=== DATA RECORDS ===

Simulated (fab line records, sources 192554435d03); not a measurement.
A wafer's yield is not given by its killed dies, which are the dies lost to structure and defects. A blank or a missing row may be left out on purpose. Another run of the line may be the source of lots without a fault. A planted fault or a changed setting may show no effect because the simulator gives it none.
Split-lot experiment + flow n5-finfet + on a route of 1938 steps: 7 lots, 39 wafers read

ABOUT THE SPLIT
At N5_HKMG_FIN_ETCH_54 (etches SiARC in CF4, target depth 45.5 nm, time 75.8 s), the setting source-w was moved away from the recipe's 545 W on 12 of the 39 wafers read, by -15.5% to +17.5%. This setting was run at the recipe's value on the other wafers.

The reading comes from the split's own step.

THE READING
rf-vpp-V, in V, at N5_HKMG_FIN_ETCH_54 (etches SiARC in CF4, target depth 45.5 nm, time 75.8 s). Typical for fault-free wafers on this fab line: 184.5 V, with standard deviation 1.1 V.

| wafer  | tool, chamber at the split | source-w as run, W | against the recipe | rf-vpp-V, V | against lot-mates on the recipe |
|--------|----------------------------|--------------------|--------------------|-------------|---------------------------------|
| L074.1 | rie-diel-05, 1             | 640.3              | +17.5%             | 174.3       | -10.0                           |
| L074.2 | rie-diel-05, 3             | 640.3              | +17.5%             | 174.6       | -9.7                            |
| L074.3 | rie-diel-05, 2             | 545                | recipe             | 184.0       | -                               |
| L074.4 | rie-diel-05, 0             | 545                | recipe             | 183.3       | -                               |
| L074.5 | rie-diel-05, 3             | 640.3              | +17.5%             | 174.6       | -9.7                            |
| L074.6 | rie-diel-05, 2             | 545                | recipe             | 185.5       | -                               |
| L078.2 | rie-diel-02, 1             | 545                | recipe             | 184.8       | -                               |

===

▸ **WORK INSTRUCTION**:
Retype exactly the lines from the start of the entries through the one with "A wafer's yield"; include both ends.

▸ **TASK RESULT**:
Simulated (fab line records, sources 192554435d03); not a measurement.
A wafer's yield is not given by its killed dies, which are the dies lost to structure and defects. A blank or a missing row may be left out on purpose. Another run of the line may be the source of lots without a fault. A planted fault or a changed setting may show no effect because the simulator gives it none.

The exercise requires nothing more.